*** RECORDS SUPPLIED Section Begins ***

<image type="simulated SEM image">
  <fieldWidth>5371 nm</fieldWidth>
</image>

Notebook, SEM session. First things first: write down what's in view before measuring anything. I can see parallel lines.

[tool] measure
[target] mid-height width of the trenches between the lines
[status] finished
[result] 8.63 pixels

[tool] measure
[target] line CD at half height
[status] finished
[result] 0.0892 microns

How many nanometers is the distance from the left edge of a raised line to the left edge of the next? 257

*** RECORDS SUPPLIED Section Ends ***

### EXERCISE:
Exactly those lines that run from the start of the listing to the line containing "[result] 0.0892 microns" should be output, and no others.

### RESULT:
<image type="simulated SEM image">
  <fieldWidth>5371 nm</fieldWidth>
</image>

Notebook, SEM session. First things first: write down what's in view before measuring anything. I can see parallel lines.

[tool] measure
[target] mid-height width of the trenches between the lines
[status] finished
[result] 8.63 pixels

[tool] measure
[target] line CD at half height
[status] finished
[result] 0.0892 microns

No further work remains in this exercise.